====================

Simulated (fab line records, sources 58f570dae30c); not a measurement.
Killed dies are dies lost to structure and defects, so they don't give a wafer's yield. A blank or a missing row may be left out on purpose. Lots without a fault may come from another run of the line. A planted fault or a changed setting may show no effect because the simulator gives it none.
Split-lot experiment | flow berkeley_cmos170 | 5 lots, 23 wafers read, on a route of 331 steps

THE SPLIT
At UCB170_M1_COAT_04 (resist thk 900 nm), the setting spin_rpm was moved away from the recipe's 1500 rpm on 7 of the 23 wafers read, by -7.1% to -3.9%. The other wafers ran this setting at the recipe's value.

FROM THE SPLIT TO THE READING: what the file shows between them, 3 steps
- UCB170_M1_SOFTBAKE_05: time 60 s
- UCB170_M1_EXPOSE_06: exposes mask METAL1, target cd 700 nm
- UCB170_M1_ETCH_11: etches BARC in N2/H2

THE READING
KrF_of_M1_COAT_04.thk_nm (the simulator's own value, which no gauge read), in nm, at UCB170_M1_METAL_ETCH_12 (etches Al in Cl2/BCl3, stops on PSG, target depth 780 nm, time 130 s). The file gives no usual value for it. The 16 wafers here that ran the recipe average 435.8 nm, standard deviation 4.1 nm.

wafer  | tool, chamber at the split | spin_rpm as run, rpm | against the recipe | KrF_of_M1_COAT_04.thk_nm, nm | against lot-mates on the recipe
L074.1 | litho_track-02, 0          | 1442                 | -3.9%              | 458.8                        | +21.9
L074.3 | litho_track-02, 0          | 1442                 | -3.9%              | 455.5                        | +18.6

====================

## REQUIREMENT
All of the material needs to be reproduced exactly as it reads.

## TASK OUTPUT
Simulated (fab line records, sources 58f570dae30c); not a measurement.
Killed dies are dies lost to structure and defects, so they don't give a wafer's yield. A blank or a missing row may be left out on purpose. Lots without a fault may come from another run of the line. A planted fault or a changed setting may show no effect because the simulator gives it none.
Split-lot experiment | flow berkeley_cmos170 | 5 lots, 23 wafers read, on a route of 331 steps

THE SPLIT
At UCB170_M1_COAT_04 (resist thk 900 nm), the setting spin_rpm was moved away from the recipe's 1500 rpm on 7 of the 23 wafers read, by -7.1% to -3.9%. The other wafers ran this setting at the recipe's value.

FROM THE SPLIT TO THE READING: what the file shows between them, 3 steps
- UCB170_M1_SOFTBAKE_05: time 60 s
- UCB170_M1_EXPOSE_06: exposes mask METAL1, target cd 700 nm
- UCB170_M1_ETCH_11: etches BARC in N2/H2

THE READING
KrF_of_M1_COAT_04.thk_nm (the simulator's own value, which no gauge read), in nm, at UCB170_M1_METAL_ETCH_12 (etches Al in Cl2/BCl3, stops on PSG, target depth 780 nm, time 130 s). The file gives no usual value for it. The 16 wafers here that ran the recipe average 435.8 nm, standard deviation 4.1 nm.

wafer  | tool, chamber at the split | spin_rpm as run, rpm | against the recipe | KrF_of_M1_COAT_04.thk_nm, nm | against lot-mates on the recipe
L074.1 | litho_track-02, 0          | 1442                 | -3.9%              | 458.8                        | +21.9
L074.3 | litho_track-02, 0          | 1442                 | -3.9%              | 455.5                        | +18.6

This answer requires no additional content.